* [Assigned task] Every entry in the listing is to be reproduced exactly.

--------

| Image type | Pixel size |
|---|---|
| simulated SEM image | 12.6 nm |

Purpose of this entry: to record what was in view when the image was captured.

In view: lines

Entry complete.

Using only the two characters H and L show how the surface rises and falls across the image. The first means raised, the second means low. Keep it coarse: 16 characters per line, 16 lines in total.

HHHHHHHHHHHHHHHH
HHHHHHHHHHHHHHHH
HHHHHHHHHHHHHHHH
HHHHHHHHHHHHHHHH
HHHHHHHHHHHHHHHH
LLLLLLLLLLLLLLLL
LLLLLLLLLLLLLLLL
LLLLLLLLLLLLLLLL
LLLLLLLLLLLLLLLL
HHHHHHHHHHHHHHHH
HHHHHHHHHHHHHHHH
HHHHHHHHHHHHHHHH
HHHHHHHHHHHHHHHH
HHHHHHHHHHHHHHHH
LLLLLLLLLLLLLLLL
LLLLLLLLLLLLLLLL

--------

* [Task response]
| Image type | Pixel size |
|---|---|
| simulated SEM image | 12.6 nm |

Purpose of this entry: to record what was in view when the image was captured.

In view: lines

Entry complete.

Using only the two characters H and L show how the surface rises and falls across the image. The first means raised, the second means low. Keep it coarse: 16 characters per line, 16 lines in total.

HHHHHHHHHHHHHHHH
HHHHHHHHHHHHHHHH
HHHHHHHHHHHHHHHH
HHHHHHHHHHHHHHHH
HHHHHHHHHHHHHHHH
LLLLLLLLLLLLLLLL
LLLLLLLLLLLLLLLL
LLLLLLLLLLLLLLLL
LLLLLLLLLLLLLLLL
HHHHHHHHHHHHHHHH
HHHHHHHHHHHHHHHH
HHHHHHHHHHHHHHHH
HHHHHHHHHHHHHHHH
HHHHHHHHHHHHHHHH
LLLLLLLLLLLLLLLL
LLLLLLLLLLLLLLLL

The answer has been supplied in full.